Required action » Please return all of the records that follow, exactly as written.

========================

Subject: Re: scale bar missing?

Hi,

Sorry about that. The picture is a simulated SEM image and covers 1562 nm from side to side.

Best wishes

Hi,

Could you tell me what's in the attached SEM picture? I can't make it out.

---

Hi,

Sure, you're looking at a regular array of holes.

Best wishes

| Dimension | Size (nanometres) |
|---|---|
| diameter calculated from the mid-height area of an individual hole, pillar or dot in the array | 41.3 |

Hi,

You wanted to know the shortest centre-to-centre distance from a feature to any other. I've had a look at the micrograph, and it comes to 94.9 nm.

========================

Result »
Subject: Re: scale bar missing?

Hi,

Sorry about that. The picture is a simulated SEM image and covers 1562 nm from side to side.

Best wishes

Hi,

Could you tell me what's in the attached SEM picture? I can't make it out.

---

Hi,

Sure, you're looking at a regular array of holes.

Best wishes

| Dimension | Size (nanometres) |
|---|---|
| diameter calculated from the mid-height area of an individual hole, pillar or dot in the array | 41.3 |

Hi,

You wanted to know the shortest centre-to-centre distance from a feature to any other. I've had a look at the micrograph, and it comes to 94.9 nm.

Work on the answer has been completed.